=== Begin Enclosure ===

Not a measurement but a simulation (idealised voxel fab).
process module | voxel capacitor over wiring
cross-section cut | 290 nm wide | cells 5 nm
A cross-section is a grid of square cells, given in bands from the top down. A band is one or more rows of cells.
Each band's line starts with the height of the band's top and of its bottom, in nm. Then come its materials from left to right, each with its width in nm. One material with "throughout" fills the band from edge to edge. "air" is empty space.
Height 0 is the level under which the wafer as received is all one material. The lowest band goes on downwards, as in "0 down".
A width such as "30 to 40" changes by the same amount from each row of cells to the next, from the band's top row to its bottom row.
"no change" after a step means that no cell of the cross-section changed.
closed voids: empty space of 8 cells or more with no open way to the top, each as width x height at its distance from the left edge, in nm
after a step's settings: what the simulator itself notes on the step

=== End Enclosure ===

*Work request*.
Please give the listing above one more time, exactly as it reads.

*Answer area*.
Not a measurement but a simulation (idealised voxel fab).
process module | voxel capacitor over wiring
cross-section cut | 290 nm wide | cells 5 nm
A cross-section is a grid of square cells, given in bands from the top down. A band is one or more rows of cells.
Each band's line starts with the height of the band's top and of its bottom, in nm. Then come its materials from left to right, each with its width in nm. One material with "throughout" fills the band from edge to edge. "air" is empty space.
Height 0 is the level under which the wafer as received is all one material. The lowest band goes on downwards, as in "0 down".
A width such as "30 to 40" changes by the same amount from each row of cells to the next, from the band's top row to its bottom row.
"no change" after a step means that no cell of the cross-section changed.
closed voids: empty space of 8 cells or more with no open way to the top, each as width x height at its distance from the left edge, in nm
after a step's settings: what the simulator itself notes on the step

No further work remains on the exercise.